════════
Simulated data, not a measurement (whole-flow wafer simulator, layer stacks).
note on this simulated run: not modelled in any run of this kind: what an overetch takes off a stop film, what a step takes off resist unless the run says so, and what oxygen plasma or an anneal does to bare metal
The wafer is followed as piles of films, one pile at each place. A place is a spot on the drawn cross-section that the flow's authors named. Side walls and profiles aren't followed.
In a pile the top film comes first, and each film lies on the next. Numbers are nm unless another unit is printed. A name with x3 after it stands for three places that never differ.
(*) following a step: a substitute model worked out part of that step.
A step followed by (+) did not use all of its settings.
════════

WORK ORDER →
Every record here must be output exactly, word for word.

WRITTEN SOLUTION →
Simulated data, not a measurement (whole-flow wafer simulator, layer stacks).
note on this simulated run: not modelled in any run of this kind: what an overetch takes off a stop film, what a step takes off resist unless the run says so, and what oxygen plasma or an anneal does to bare metal
The wafer is followed as piles of films, one pile at each place. A place is a spot on the drawn cross-section that the flow's authors named. Side walls and profiles aren't followed.
In a pile the top film comes first, and each film lies on the next. Numbers are nm unless another unit is printed. A name with x3 after it stands for three places that never differ.
(*) following a step: a substitute model worked out part of that step.
A step followed by (+) did not use all of its settings.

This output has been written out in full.